### WORK REQUEST
In the listing below, a line holding "Starting facts: boat: full" and a line holding "Not every run" mark the range. Retype both exactly, with all lines between them.

● ● ● ● ●

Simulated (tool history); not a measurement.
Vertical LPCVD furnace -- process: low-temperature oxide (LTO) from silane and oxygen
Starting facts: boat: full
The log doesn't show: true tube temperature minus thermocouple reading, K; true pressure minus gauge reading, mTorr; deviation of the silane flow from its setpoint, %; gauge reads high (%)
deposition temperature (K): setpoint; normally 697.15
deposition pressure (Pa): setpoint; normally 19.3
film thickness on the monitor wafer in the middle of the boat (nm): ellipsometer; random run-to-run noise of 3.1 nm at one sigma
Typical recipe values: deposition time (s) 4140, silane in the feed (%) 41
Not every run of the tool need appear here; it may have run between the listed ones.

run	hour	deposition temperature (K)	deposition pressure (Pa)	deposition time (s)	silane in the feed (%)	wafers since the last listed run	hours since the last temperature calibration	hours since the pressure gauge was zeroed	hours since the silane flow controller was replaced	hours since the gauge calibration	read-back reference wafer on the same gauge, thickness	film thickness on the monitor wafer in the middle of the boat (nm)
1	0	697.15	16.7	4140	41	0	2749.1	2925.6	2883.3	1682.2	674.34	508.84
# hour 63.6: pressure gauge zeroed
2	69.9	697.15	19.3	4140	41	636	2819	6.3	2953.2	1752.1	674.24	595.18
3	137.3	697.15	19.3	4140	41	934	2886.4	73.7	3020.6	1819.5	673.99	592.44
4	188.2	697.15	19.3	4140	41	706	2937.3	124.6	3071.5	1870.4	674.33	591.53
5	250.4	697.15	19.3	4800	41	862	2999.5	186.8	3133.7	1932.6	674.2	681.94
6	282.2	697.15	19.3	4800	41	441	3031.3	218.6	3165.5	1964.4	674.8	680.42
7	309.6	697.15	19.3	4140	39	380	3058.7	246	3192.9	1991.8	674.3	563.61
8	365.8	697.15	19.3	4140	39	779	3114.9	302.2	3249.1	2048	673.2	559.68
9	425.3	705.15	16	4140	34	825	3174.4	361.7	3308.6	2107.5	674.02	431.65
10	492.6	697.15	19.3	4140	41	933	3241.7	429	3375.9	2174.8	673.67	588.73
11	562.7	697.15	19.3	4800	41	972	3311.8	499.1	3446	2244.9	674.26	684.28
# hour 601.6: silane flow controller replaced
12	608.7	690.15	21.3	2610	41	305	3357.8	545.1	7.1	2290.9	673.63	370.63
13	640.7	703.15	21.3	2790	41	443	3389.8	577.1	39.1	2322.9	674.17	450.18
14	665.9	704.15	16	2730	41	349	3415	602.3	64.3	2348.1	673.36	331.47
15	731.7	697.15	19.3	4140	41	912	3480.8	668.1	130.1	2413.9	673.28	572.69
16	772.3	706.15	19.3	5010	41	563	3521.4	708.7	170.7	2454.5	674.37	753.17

● ● ● ● ●

### WRITTEN SOLUTION
Starting facts: boat: full
The log doesn't show: true tube temperature minus thermocouple reading, K; true pressure minus gauge reading, mTorr; deviation of the silane flow from its setpoint, %; gauge reads high (%)
deposition temperature (K): setpoint; normally 697.15
deposition pressure (Pa): setpoint; normally 19.3
film thickness on the monitor wafer in the middle of the boat (nm): ellipsometer; random run-to-run noise of 3.1 nm at one sigma
Typical recipe values: deposition time (s) 4140, silane in the feed (%) 41
Not every run of the tool need appear here; it may have run between the listed ones.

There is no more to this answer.